• [REQUIRED ACTION]
Begin at the top of the following data. Copy each line exactly until you have copied the line containing "Normal settings on".

• [RECORD EXTRACTS]
# # # # # # #
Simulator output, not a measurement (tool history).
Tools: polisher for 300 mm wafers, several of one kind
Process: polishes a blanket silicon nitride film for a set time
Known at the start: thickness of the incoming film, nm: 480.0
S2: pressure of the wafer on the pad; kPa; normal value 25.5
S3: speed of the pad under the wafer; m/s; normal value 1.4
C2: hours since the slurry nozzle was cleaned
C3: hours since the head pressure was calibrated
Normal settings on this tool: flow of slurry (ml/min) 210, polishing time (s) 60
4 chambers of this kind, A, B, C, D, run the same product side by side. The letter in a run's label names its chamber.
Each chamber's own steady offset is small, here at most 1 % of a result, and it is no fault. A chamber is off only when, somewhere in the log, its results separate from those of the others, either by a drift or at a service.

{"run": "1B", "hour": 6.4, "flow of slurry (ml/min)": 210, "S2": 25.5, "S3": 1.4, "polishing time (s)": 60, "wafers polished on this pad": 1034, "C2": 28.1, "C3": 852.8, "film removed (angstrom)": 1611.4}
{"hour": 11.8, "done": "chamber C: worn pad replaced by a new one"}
# # # # # # #

• [RESPONSE BOX]
Simulator output, not a measurement (tool history).
Tools: polisher for 300 mm wafers, several of one kind
Process: polishes a blanket silicon nitride film for a set time
Known at the start: thickness of the incoming film, nm: 480.0
S2: pressure of the wafer on the pad; kPa; normal value 25.5
S3: speed of the pad under the wafer; m/s; normal value 1.4
C2: hours since the slurry nozzle was cleaned
C3: hours since the head pressure was calibrated
Normal settings on this tool: flow of slurry (ml/min) 210, polishing time (s) 60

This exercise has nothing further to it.